**REQUIRED ACTION**
Return exactly the listing's lines, from its first line to the line holding "72;nm;left edge;Cu 126, Al2O3", ends included.

**EXCERPTED RECORDS**
--- --- ---

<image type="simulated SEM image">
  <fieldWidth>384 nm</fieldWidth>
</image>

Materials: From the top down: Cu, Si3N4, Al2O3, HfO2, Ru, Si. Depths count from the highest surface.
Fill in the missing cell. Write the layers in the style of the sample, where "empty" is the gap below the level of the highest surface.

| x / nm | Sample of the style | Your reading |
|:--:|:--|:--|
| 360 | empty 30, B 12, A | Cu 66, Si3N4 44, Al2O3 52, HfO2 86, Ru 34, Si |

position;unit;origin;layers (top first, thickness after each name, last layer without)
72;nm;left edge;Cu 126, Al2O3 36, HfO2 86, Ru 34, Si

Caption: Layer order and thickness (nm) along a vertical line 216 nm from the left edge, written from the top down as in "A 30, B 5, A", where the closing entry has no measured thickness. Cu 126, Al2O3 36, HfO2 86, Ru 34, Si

--- --- ---

**TASK RESULT**
<image type="simulated SEM image">
  <fieldWidth>384 nm</fieldWidth>
</image>

Materials: From the top down: Cu, Si3N4, Al2O3, HfO2, Ru, Si. Depths count from the highest surface.
Fill in the missing cell. Write the layers in the style of the sample, where "empty" is the gap below the level of the highest surface.

| x / nm | Sample of the style | Your reading |
|:--:|:--|:--|
| 360 | empty 30, B 12, A | Cu 66, Si3N4 44, Al2O3 52, HfO2 86, Ru 34, Si |

position;unit;origin;layers (top first, thickness after each name, last layer without)
72;nm;left edge;Cu 126, Al2O3 36, HfO2 86, Ru 34, Si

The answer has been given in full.